EXERCISE:
Reproduce precisely the lines between the start of the data below and the line with "ooooooooooooooooooooooo..ooooooo", both included.

RAW DATA:
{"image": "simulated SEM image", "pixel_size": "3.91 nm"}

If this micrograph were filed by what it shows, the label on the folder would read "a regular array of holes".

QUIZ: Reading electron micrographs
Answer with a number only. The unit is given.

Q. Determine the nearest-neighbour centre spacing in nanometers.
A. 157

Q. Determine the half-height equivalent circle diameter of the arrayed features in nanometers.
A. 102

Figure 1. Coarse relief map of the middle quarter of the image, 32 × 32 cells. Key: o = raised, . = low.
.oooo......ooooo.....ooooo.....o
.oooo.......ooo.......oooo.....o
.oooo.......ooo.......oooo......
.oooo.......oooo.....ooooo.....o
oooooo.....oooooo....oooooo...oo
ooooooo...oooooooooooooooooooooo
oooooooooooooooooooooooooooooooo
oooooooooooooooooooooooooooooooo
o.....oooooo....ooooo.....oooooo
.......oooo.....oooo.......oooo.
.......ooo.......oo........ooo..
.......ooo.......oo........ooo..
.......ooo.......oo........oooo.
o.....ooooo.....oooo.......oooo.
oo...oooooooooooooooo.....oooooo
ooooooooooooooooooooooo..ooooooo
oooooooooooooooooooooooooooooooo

TASK ANSWER:
{"image": "simulated SEM image", "pixel_size": "3.91 nm"}

If this micrograph were filed by what it shows, the label on the folder would read "a regular array of holes".

QUIZ: Reading electron micrographs
Answer with a number only. The unit is given.

Q. Determine the nearest-neighbour centre spacing in nanometers.
A. 157

Q. Determine the half-height equivalent circle diameter of the arrayed features in nanometers.
A. 102

Figure 1. Coarse relief map of the middle quarter of the image, 32 × 32 cells. Key: o = raised, . = low.
.oooo......ooooo.....ooooo.....o
.oooo.......ooo.......oooo.....o
.oooo.......ooo.......oooo......
.oooo.......oooo.....ooooo.....o
oooooo.....oooooo....oooooo...oo
ooooooo...oooooooooooooooooooooo
oooooooooooooooooooooooooooooooo
oooooooooooooooooooooooooooooooo
o.....oooooo....ooooo.....oooooo
.......oooo.....oooo.......oooo.
.......ooo.......oo........ooo..
.......ooo.......oo........ooo..
.......ooo.......oo........oooo.
o.....ooooo.....oooo.......oooo.
oo...oooooooooooooooo.....oooooo
ooooooooooooooooooooooo..ooooooo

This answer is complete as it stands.